Task item:
Keeping each word and mark in place, write out the full listing once more.

Data records:
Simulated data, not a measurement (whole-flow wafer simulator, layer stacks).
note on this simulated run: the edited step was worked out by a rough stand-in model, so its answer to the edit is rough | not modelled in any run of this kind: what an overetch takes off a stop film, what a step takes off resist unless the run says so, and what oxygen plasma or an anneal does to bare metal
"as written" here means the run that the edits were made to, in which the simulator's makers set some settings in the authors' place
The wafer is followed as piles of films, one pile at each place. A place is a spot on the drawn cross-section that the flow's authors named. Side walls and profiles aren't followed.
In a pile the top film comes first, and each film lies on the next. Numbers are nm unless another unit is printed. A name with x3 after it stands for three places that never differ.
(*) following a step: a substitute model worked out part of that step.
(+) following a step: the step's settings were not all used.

Task solution:
Simulated data, not a measurement (whole-flow wafer simulator, layer stacks).
note on this simulated run: the edited step was worked out by a rough stand-in model, so its answer to the edit is rough | not modelled in any run of this kind: what an overetch takes off a stop film, what a step takes off resist unless the run says so, and what oxygen plasma or an anneal does to bare metal
"as written" here means the run that the edits were made to, in which the simulator's makers set some settings in the authors' place
The wafer is followed as piles of films, one pile at each place. A place is a spot on the drawn cross-section that the flow's authors named. Side walls and profiles aren't followed.
In a pile the top film comes first, and each film lies on the next. Numbers are nm unless another unit is printed. A name with x3 after it stands for three places that never differ.
(*) following a step: a substitute model worked out part of that step.
(+) following a step: the step's settings were not all used.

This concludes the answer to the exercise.